* **Assigned task**: Reproduce, without any change, the span of lines from the opening of the records below to the line containing "PROCESS STEPS (PLANNED)", inclusive.

* **Information shown**:
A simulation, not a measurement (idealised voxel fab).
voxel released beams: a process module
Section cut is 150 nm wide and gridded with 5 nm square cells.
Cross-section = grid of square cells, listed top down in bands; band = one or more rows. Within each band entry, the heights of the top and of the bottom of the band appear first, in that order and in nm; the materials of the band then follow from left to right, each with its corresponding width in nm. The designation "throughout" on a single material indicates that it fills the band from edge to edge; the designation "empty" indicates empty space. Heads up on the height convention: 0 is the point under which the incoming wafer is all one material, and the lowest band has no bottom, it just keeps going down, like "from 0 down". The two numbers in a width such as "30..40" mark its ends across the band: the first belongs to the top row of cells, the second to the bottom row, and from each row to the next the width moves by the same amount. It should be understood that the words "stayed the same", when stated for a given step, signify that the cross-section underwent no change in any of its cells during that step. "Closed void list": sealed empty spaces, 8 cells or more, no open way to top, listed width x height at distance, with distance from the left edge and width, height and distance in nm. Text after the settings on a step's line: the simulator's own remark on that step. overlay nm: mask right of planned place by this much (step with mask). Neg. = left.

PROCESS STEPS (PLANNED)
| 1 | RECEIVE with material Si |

* **Your response**:
A simulation, not a measurement (idealised voxel fab).
voxel released beams: a process module
Section cut is 150 nm wide and gridded with 5 nm square cells.
Cross-section = grid of square cells, listed top down in bands; band = one or more rows. Within each band entry, the heights of the top and of the bottom of the band appear first, in that order and in nm; the materials of the band then follow from left to right, each with its corresponding width in nm. The designation "throughout" on a single material indicates that it fills the band from edge to edge; the designation "empty" indicates empty space. Heads up on the height convention: 0 is the point under which the incoming wafer is all one material, and the lowest band has no bottom, it just keeps going down, like "from 0 down". The two numbers in a width such as "30..40" mark its ends across the band: the first belongs to the top row of cells, the second to the bottom row, and from each row to the next the width moves by the same amount. It should be understood that the words "stayed the same", when stated for a given step, signify that the cross-section underwent no change in any of its cells during that step. "Closed void list": sealed empty spaces, 8 cells or more, no open way to top, listed width x height at distance, with distance from the left edge and width, height and distance in nm. Text after the settings on a step's line: the simulator's own remark on that step. overlay nm: mask right of planned place by this much (step with mask). Neg. = left.

PROCESS STEPS (PLANNED)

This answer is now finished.